### ENTRIES PROVIDED
^^^^^^^^^^^^^^^^
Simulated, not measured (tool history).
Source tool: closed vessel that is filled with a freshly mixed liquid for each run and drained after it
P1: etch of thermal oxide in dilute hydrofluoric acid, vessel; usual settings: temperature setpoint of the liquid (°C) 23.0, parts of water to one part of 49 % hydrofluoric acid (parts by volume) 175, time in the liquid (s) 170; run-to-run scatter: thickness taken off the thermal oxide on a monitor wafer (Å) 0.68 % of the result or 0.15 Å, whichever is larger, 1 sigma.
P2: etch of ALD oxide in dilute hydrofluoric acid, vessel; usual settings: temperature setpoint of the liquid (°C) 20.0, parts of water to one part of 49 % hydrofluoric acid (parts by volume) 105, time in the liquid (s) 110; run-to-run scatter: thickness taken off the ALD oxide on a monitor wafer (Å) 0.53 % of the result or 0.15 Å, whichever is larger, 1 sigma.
^^^^^^^^^^^^^^^^

### WORK ITEM
The expected output is the exact run of lines from the start of the entries through the line with "P1: etch of", inclusive.

### RESPONSE BOX
Simulated, not measured (tool history).
Source tool: closed vessel that is filled with a freshly mixed liquid for each run and drained after it
P1: etch of thermal oxide in dilute hydrofluoric acid, vessel; usual settings: temperature setpoint of the liquid (°C) 23.0, parts of water to one part of 49 % hydrofluoric acid (parts by volume) 175, time in the liquid (s) 170; run-to-run scatter: thickness taken off the thermal oxide on a monitor wafer (Å) 0.68 % of the result or 0.15 Å, whichever is larger, 1 sigma.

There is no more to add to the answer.